- Work request: Please keep to the lines below from the one with "One fault seen" through the one with "THE METROLOGY DESK", and restate them word for word, ends included.

- Data under study:
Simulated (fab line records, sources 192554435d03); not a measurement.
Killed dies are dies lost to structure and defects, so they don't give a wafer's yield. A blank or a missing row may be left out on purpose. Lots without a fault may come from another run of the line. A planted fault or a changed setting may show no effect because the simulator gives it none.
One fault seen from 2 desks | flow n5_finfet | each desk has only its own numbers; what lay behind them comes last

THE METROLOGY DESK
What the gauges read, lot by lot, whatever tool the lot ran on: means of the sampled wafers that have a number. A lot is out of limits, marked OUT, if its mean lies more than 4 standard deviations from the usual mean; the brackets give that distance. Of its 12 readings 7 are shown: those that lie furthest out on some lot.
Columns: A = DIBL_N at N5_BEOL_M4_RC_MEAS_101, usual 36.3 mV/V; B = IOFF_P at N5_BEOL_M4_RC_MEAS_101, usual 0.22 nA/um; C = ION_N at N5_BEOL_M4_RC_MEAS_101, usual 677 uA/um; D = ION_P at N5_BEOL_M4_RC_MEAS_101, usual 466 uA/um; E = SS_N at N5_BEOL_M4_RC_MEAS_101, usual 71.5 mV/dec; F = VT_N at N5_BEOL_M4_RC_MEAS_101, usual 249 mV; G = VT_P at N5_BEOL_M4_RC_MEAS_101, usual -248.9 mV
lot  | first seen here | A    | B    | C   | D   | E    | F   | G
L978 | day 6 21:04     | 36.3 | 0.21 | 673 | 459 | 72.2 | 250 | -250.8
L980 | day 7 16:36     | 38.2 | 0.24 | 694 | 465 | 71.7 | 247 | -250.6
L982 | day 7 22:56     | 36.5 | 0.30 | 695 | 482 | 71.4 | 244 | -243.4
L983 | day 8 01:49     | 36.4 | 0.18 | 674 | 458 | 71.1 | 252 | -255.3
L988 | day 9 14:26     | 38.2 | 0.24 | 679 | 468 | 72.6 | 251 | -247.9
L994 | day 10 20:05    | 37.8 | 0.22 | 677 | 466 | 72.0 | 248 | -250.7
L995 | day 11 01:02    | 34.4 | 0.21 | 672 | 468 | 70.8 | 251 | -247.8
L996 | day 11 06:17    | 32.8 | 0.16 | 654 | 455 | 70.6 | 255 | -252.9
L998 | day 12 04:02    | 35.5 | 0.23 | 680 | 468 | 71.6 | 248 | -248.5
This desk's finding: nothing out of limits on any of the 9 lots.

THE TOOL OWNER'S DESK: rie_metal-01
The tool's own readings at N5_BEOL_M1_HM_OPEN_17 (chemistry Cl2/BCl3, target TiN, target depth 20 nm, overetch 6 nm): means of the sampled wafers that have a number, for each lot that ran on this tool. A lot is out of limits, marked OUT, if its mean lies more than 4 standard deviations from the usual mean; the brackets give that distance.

- Written answer:
One fault seen from 2 desks | flow n5_finfet | each desk has only its own numbers; what lay behind them comes last

THE METROLOGY DESK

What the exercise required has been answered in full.